## Dataset excerpts
++++

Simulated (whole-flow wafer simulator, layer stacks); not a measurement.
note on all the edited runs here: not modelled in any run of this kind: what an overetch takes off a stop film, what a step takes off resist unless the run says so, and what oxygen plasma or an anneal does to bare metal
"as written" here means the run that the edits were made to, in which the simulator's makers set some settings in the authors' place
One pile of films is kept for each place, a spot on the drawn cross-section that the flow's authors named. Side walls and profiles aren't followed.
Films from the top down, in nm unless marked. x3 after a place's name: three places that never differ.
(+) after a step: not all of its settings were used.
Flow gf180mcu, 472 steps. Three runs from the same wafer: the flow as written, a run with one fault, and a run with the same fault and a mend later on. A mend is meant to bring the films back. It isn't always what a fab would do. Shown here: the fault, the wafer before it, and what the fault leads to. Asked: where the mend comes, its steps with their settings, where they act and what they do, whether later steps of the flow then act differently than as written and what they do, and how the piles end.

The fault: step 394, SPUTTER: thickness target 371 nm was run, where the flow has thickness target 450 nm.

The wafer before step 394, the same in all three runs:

++++

## Assigned task
Line by line, please copy the listing exactly.

## Written reply
Simulated (whole-flow wafer simulator, layer stacks); not a measurement.
note on all the edited runs here: not modelled in any run of this kind: what an overetch takes off a stop film, what a step takes off resist unless the run says so, and what oxygen plasma or an anneal does to bare metal
"as written" here means the run that the edits were made to, in which the simulator's makers set some settings in the authors' place
One pile of films is kept for each place, a spot on the drawn cross-section that the flow's authors named. Side walls and profiles aren't followed.
Films from the top down, in nm unless marked. x3 after a place's name: three places that never differ.
(+) after a step: not all of its settings were used.
Flow gf180mcu, 472 steps. Three runs from the same wafer: the flow as written, a run with one fault, and a run with the same fault and a mend later on. A mend is meant to bring the films back. It isn't always what a fab would do. Shown here: the fault, the wafer before it, and what the fault leads to. Asked: where the mend comes, its steps with their settings, where they act and what they do, whether later steps of the flow then act differently than as written and what they do, and how the piles end.

The fault: step 394, SPUTTER: thickness target 371 nm was run, where the flow has thickness target 450 nm.

The wafer before step 394, the same in all three runs:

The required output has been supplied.